# Task item:
All lines before the one containing "Before the first", plus that line itself, are to be printed exactly as they appear below.

# Data supplied:
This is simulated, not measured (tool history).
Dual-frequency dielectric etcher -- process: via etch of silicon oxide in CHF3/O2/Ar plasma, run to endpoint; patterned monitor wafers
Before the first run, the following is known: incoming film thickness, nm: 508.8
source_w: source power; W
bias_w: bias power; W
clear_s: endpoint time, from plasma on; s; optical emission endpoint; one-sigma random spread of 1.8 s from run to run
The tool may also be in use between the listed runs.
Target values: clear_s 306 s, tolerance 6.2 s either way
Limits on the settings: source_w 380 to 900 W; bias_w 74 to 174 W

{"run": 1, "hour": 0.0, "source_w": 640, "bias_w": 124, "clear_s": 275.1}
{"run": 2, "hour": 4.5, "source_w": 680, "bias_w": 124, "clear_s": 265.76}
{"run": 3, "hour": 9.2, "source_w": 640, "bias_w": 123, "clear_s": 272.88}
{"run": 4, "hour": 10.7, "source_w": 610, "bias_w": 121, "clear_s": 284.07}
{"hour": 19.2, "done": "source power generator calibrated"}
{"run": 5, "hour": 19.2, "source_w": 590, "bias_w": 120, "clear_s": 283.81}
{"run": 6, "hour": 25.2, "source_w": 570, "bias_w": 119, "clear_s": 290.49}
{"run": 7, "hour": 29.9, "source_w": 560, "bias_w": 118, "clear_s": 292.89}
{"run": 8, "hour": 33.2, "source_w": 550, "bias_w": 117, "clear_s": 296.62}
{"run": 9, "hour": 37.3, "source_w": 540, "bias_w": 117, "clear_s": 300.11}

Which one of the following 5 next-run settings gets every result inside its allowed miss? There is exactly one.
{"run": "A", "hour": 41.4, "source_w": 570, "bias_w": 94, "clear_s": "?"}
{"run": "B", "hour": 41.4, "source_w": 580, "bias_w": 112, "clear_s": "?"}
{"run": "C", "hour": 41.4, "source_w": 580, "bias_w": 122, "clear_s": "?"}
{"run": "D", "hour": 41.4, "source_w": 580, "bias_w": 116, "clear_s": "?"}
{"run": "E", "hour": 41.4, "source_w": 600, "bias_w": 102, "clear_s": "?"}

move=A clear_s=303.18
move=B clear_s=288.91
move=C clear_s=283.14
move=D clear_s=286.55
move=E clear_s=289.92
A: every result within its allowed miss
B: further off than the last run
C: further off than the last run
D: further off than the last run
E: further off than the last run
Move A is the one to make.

# Written answer:
This is simulated, not measured (tool history).
Dual-frequency dielectric etcher -- process: via etch of silicon oxide in CHF3/O2/Ar plasma, run to endpoint; patterned monitor wafers
Before the first run, the following is known: incoming film thickness, nm: 508.8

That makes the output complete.